——

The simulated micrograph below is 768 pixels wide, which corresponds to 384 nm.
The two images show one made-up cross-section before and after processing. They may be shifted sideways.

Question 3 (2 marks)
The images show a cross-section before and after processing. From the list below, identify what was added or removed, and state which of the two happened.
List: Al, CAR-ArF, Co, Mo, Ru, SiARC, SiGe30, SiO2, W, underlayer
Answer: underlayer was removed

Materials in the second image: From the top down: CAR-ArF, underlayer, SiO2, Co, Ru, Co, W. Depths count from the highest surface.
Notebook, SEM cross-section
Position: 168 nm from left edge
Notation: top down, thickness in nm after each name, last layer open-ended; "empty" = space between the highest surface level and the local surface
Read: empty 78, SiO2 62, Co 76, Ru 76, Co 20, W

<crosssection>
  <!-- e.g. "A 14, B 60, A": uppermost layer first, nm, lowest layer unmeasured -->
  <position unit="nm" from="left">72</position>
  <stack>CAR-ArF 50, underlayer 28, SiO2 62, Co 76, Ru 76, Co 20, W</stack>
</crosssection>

——

— Work instruction —
Nothing in the entries above may be left out; retype them all exactly.

— Response —
The simulated micrograph below is 768 pixels wide, which corresponds to 384 nm.
The two images show one made-up cross-section before and after processing. They may be shifted sideways.

Question 3 (2 marks)
The images show a cross-section before and after processing. From the list below, identify what was added or removed, and state which of the two happened.
List: Al, CAR-ArF, Co, Mo, Ru, SiARC, SiGe30, SiO2, W, underlayer
Answer: underlayer was removed

Materials in the second image: From the top down: CAR-ArF, underlayer, SiO2, Co, Ru, Co, W. Depths count from the highest surface.
Notebook, SEM cross-section
Position: 168 nm from left edge
Notation: top down, thickness in nm after each name, last layer open-ended; "empty" = space between the highest surface level and the local surface
Read: empty 78, SiO2 62, Co 76, Ru 76, Co 20, W

<crosssection>
  <!-- e.g. "A 14, B 60, A": uppermost layer first, nm, lowest layer unmeasured -->
  <position unit="nm" from="left">72</position>
  <stack>CAR-ArF 50, underlayer 28, SiO2 62, Co 76, Ru 76, Co 20, W</stack>
</crosssection>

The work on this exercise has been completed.